*** DATASET Section Begins ***

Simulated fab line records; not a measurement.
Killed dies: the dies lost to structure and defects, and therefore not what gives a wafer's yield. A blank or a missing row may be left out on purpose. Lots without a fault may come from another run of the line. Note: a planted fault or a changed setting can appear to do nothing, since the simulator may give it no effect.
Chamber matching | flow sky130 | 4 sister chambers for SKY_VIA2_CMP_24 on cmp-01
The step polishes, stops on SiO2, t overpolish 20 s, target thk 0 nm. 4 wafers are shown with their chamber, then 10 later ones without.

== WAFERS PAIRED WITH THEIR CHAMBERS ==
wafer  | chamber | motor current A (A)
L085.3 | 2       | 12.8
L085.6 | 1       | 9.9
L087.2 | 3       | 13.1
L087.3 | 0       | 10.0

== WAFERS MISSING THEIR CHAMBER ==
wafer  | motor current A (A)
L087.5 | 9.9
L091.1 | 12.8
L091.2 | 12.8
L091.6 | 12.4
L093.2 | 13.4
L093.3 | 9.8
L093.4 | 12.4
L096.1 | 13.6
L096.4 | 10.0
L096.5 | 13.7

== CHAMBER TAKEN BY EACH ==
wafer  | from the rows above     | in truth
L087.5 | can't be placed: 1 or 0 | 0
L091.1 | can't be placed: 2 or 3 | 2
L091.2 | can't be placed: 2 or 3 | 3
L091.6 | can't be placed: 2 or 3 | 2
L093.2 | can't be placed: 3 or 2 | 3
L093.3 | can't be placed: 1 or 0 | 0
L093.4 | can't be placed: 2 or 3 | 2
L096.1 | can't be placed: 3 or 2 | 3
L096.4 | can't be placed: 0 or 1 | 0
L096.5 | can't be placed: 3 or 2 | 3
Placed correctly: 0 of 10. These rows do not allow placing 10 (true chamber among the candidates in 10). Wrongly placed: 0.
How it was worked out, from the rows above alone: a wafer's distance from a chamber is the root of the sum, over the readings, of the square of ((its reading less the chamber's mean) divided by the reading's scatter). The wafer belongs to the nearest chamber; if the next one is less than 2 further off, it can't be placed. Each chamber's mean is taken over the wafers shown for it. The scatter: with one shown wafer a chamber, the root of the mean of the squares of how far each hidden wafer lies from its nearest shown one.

*** DATASET Section Ends ***

In the entries above, please find the line with "L093.4 | 12.4" and the line with "L096.5 | can't be placed: 3 or 2 | 3", then write out exactly those two lines and every line between them, and nothing more.

L093.4 | 12.4
L096.1 | 13.6
L096.4 | 10.0
L096.5 | 13.7

== CHAMBER TAKEN BY EACH ==
wafer  | from the rows above     | in truth
L087.5 | can't be placed: 1 or 0 | 0
L091.1 | can't be placed: 2 or 3 | 2
L091.2 | can't be placed: 2 or 3 | 3
L091.6 | can't be placed: 2 or 3 | 2
L093.2 | can't be placed: 3 or 2 | 3
L093.3 | can't be placed: 1 or 0 | 0
L093.4 | can't be placed: 2 or 3 | 2
L096.1 | can't be placed: 3 or 2 | 3
L096.4 | can't be placed: 0 or 1 | 0
L096.5 | can't be placed: 3 or 2 | 3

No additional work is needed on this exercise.